Required action =
Copy the listing below line for line, from its opening line to the one with "record lots=14 wafers=42 last_day=12", both included; stop there.

-------- Given information
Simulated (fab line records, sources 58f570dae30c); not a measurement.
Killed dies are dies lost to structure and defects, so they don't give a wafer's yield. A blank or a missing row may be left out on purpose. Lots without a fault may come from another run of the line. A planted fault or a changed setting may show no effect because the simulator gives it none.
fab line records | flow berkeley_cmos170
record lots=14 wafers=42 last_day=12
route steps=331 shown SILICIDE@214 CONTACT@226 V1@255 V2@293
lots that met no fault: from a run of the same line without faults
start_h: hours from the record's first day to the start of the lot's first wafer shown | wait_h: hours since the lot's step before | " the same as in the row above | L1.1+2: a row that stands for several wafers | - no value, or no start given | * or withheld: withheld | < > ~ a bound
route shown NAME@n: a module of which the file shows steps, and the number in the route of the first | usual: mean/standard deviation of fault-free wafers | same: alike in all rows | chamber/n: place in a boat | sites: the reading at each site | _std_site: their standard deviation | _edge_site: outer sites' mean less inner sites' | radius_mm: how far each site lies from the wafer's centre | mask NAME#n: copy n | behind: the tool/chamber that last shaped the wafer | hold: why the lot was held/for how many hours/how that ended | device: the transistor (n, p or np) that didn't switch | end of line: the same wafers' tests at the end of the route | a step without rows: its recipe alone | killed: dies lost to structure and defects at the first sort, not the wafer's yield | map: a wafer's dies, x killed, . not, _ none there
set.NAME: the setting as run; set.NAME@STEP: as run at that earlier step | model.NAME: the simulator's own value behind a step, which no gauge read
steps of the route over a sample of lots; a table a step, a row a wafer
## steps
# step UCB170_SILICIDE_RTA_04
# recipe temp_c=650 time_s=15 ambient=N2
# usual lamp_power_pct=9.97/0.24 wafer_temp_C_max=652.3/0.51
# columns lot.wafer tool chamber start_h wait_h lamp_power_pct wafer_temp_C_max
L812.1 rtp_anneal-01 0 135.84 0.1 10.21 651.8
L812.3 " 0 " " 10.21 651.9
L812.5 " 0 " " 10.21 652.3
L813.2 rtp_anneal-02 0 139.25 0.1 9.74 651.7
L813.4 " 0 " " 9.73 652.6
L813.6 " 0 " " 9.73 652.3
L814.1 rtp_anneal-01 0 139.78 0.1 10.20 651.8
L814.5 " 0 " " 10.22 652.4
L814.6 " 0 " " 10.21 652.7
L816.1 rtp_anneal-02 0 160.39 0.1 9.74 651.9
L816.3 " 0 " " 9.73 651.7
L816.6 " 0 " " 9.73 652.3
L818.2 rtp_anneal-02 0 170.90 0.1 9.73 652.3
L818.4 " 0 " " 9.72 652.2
----------------

Exercise answer =
Simulated (fab line records, sources 58f570dae30c); not a measurement.
Killed dies are dies lost to structure and defects, so they don't give a wafer's yield. A blank or a missing row may be left out on purpose. Lots without a fault may come from another run of the line. A planted fault or a changed setting may show no effect because the simulator gives it none.
fab line records | flow berkeley_cmos170
record lots=14 wafers=42 last_day=12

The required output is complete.